» Activity
Return the complete listing that follows, with each line reproduced exactly.

┌─ Provided information

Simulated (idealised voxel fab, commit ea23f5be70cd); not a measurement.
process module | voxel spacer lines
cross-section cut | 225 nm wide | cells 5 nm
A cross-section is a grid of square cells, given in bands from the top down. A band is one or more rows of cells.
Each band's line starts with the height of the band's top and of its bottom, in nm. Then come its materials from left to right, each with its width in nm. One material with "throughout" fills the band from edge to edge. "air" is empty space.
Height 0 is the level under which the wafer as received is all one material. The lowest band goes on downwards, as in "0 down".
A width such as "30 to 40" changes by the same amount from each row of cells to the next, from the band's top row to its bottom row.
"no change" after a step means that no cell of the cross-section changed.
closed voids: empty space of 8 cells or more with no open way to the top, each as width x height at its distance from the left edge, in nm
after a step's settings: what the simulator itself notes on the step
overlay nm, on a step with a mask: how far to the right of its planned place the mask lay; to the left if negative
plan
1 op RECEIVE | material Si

└─

» Answer space
Simulated (idealised voxel fab, commit ea23f5be70cd); not a measurement.
process module | voxel spacer lines
cross-section cut | 225 nm wide | cells 5 nm
A cross-section is a grid of square cells, given in bands from the top down. A band is one or more rows of cells.
Each band's line starts with the height of the band's top and of its bottom, in nm. Then come its materials from left to right, each with its width in nm. One material with "throughout" fills the band from edge to edge. "air" is empty space.
Height 0 is the level under which the wafer as received is all one material. The lowest band goes on downwards, as in "0 down".
A width such as "30 to 40" changes by the same amount from each row of cells to the next, from the band's top row to its bottom row.
"no change" after a step means that no cell of the cross-section changed.
closed voids: empty space of 8 cells or more with no open way to the top, each as width x height at its distance from the left edge, in nm
after a step's settings: what the simulator itself notes on the step
overlay nm, on a step with a mask: how far to the right of its planned place the mask lay; to the left if negative
plan
1 op RECEIVE | material Si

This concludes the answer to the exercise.